Requirement: Print all of the records below again without a single difference.

Supplied data:
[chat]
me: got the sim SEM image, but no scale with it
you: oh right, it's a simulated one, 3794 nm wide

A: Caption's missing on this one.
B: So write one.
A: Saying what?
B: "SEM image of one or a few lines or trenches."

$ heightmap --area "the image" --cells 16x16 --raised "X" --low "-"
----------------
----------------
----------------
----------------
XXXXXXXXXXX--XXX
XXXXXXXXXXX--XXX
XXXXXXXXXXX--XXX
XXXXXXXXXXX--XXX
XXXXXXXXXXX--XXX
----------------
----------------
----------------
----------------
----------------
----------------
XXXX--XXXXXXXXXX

Task solution:
[chat]
me: got the sim SEM image, but no scale with it
you: oh right, it's a simulated one, 3794 nm wide

A: Caption's missing on this one.
B: So write one.
A: Saying what?
B: "SEM image of one or a few lines or trenches."

$ heightmap --area "the image" --cells 16x16 --raised "X" --low "-"
----------------
----------------
----------------
----------------
XXXXXXXXXXX--XXX
XXXXXXXXXXX--XXX
XXXXXXXXXXX--XXX
XXXXXXXXXXX--XXX
XXXXXXXXXXX--XXX
----------------
----------------
----------------
----------------
----------------
----------------
XXXX--XXXXXXXXXX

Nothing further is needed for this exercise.